Your answer must be the lines of the entries below, exactly as written, from the first line through the line containing "<question>Look at the".

++++
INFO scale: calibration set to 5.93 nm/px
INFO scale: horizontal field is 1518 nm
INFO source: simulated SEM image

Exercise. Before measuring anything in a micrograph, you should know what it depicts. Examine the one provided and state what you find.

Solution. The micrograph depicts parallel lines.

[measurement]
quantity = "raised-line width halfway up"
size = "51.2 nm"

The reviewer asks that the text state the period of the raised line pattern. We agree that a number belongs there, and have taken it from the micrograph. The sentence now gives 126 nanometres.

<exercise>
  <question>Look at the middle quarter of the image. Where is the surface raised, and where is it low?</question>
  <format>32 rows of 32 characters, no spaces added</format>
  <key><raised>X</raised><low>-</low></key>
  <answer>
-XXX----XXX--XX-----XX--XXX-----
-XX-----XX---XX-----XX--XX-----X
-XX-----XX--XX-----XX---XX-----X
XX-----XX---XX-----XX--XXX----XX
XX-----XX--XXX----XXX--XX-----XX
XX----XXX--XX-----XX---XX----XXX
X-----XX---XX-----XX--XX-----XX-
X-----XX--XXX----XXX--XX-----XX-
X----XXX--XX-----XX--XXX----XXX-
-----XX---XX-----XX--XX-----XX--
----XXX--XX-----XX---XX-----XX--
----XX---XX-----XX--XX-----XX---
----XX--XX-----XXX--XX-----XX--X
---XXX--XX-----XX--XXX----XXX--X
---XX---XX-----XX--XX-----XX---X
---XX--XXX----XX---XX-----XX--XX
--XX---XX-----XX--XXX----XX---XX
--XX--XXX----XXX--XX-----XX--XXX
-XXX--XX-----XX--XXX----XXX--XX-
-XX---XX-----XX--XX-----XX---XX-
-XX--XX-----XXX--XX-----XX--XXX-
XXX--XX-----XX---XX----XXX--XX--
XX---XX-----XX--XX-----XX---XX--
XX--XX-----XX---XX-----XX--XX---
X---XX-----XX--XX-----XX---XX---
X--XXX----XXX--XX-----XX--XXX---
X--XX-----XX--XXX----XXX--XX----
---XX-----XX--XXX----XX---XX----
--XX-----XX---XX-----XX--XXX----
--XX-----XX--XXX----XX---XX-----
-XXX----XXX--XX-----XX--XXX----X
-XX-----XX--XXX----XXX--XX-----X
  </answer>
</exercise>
++++

> WRITTEN ANSWER
INFO scale: calibration set to 5.93 nm/px
INFO scale: horizontal field is 1518 nm
INFO source: simulated SEM image

Exercise. Before measuring anything in a micrograph, you should know what it depicts. Examine the one provided and state what you find.

Solution. The micrograph depicts parallel lines.

[measurement]
quantity = "raised-line width halfway up"
size = "51.2 nm"

The reviewer asks that the text state the period of the raised line pattern. We agree that a number belongs there, and have taken it from the micrograph. The sentence now gives 126 nanometres.

<exercise>
  <question>Look at the middle quarter of the image. Where is the surface raised, and where is it low?</question>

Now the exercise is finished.